________________________

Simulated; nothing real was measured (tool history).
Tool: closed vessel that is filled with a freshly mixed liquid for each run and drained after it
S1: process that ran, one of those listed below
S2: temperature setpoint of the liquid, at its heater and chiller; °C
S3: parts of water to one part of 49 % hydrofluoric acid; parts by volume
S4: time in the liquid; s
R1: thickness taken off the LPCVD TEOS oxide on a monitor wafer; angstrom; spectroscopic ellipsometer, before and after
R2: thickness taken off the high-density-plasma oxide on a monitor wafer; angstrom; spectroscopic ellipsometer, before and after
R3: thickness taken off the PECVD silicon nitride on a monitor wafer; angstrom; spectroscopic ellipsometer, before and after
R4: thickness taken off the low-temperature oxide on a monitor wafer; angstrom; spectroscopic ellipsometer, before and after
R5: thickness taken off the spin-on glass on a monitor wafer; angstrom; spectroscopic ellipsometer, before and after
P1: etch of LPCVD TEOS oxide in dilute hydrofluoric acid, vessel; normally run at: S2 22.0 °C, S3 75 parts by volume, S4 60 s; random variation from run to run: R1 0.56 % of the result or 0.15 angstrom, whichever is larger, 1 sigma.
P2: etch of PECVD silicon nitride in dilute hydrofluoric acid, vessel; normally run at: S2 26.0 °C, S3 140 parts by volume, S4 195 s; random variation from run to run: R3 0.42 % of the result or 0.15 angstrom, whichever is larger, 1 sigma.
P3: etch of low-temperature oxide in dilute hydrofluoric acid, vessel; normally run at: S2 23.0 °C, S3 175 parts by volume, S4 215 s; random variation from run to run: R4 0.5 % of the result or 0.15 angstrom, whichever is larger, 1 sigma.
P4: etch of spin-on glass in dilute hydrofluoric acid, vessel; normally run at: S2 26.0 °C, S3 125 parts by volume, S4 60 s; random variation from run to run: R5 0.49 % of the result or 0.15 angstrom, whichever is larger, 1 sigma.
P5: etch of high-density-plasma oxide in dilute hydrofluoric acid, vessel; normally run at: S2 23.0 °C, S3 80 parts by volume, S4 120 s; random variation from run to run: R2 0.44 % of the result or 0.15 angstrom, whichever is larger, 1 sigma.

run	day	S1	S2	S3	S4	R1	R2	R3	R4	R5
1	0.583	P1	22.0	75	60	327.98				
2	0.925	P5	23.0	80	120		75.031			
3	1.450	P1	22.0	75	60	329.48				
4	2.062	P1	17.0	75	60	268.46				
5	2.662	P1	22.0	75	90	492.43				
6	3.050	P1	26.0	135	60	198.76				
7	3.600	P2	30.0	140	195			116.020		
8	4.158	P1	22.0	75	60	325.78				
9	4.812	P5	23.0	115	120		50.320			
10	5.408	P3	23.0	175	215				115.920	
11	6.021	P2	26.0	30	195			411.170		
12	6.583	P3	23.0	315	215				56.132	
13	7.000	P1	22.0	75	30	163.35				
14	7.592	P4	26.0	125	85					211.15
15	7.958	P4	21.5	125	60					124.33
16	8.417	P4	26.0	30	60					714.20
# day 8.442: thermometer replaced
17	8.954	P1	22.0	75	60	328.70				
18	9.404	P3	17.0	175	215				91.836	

________________________

# Work order
Repeat, exactly and only, the lines from the beginning of the material through the line that contains "R5: thickness taken".

# Exercise answer
Simulated; nothing real was measured (tool history).
Tool: closed vessel that is filled with a freshly mixed liquid for each run and drained after it
S1: process that ran, one of those listed below
S2: temperature setpoint of the liquid, at its heater and chiller; °C
S3: parts of water to one part of 49 % hydrofluoric acid; parts by volume
S4: time in the liquid; s
R1: thickness taken off the LPCVD TEOS oxide on a monitor wafer; angstrom; spectroscopic ellipsometer, before and after
R2: thickness taken off the high-density-plasma oxide on a monitor wafer; angstrom; spectroscopic ellipsometer, before and after
R3: thickness taken off the PECVD silicon nitride on a monitor wafer; angstrom; spectroscopic ellipsometer, before and after
R4: thickness taken off the low-temperature oxide on a monitor wafer; angstrom; spectroscopic ellipsometer, before and after
R5: thickness taken off the spin-on glass on a monitor wafer; angstrom; spectroscopic ellipsometer, before and after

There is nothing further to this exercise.